------------------------------------------------------------------------
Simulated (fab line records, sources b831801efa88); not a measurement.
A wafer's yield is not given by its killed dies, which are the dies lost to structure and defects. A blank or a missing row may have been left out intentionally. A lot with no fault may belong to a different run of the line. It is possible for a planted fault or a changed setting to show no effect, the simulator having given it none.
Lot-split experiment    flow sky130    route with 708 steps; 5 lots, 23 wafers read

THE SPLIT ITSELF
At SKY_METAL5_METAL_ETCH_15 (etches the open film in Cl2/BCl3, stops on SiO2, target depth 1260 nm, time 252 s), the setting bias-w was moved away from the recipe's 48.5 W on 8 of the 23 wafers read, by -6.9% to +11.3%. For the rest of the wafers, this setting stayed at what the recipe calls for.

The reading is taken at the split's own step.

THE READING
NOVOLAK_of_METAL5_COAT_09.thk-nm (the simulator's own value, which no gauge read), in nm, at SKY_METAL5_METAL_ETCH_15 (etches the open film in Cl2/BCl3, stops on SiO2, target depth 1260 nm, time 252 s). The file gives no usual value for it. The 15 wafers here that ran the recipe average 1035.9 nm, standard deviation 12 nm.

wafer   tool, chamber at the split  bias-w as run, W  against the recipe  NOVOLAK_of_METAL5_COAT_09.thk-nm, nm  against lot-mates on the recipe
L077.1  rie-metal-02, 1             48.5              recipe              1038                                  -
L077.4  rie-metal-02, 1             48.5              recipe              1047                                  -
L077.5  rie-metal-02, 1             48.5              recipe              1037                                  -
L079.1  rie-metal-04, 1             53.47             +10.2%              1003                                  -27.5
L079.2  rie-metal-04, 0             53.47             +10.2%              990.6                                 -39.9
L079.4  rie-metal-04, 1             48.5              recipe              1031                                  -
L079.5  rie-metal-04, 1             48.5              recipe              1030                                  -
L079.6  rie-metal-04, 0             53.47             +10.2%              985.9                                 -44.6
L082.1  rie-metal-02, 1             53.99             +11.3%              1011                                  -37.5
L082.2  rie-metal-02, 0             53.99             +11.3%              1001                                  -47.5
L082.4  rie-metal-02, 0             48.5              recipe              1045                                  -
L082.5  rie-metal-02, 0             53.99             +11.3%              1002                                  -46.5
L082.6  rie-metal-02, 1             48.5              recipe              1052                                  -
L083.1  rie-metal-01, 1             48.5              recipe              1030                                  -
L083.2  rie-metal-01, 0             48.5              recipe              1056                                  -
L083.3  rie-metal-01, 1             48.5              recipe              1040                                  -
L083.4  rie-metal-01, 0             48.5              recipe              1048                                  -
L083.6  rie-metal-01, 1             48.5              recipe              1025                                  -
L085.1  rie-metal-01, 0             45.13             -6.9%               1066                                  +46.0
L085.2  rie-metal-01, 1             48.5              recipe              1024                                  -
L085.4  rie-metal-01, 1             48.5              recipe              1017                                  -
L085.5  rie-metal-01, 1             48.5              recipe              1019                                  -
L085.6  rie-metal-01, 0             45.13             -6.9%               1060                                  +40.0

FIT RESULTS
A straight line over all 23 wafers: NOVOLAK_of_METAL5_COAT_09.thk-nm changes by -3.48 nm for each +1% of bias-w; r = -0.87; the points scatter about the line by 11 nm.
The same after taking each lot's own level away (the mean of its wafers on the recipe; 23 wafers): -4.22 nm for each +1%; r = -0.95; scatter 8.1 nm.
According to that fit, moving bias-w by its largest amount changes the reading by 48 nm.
------------------------------------------------------------------------

**BRIEF:** Output exactly the span of lines beginning at the first line of the records and ending at the line that holds "A wafer's yield", inclusive, with no other text.

**EXERCISE SOLUTION:**
Simulated (fab line records, sources b831801efa88); not a measurement.
A wafer's yield is not given by its killed dies, which are the dies lost to structure and defects. A blank or a missing row may have been left out intentionally. A lot with no fault may belong to a different run of the line. It is possible for a planted fault or a changed setting to show no effect, the simulator having given it none.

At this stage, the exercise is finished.